### Brief
Take the listing below and print exactly the lines starting at the line containing "0 down: Si full width" and ending at the line containing "TiN; thk nm 5)", both ends included, and no others.

### Material supplied

▬▬▬▬▬▬▬▬▬▬

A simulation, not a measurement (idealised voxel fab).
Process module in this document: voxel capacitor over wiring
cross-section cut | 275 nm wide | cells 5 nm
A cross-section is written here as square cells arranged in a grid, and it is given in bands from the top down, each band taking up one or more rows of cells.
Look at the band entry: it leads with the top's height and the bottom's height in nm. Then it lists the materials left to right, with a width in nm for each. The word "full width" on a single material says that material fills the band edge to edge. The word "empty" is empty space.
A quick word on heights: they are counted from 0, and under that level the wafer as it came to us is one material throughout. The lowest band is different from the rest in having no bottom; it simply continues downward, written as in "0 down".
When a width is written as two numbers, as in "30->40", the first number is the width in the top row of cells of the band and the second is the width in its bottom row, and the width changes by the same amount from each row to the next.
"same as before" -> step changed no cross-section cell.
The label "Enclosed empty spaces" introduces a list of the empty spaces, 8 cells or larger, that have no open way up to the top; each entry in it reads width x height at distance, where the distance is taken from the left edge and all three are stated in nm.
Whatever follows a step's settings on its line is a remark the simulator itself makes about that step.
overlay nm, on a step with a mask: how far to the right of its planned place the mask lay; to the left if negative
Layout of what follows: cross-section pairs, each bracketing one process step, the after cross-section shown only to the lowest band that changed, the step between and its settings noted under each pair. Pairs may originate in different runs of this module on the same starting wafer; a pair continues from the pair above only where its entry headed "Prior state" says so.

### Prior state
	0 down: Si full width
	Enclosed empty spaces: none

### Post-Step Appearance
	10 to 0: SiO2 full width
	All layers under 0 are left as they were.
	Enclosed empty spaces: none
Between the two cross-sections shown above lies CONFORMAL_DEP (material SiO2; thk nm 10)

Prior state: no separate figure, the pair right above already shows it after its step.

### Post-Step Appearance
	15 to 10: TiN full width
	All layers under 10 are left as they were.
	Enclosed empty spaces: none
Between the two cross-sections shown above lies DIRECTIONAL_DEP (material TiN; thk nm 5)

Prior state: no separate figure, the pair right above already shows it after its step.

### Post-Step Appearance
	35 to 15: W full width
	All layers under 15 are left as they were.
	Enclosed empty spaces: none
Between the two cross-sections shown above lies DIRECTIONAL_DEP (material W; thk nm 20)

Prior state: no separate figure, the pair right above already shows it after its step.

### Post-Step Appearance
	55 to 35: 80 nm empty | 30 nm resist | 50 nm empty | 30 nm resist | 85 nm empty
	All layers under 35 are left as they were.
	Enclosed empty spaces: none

▬▬▬▬▬▬▬▬▬▬

### Answer box
	0 down: Si full width
	Enclosed empty spaces: none

### Post-Step Appearance
	10 to 0: SiO2 full width
	All layers under 0 are left as they were.
	Enclosed empty spaces: none
Between the two cross-sections shown above lies CONFORMAL_DEP (material SiO2; thk nm 10)

Prior state: no separate figure, the pair right above already shows it after its step.

### Post-Step Appearance
	15 to 10: TiN full width
	All layers under 10 are left as they were.
	Enclosed empty spaces: none
Between the two cross-sections shown above lies DIRECTIONAL_DEP (material TiN; thk nm 5)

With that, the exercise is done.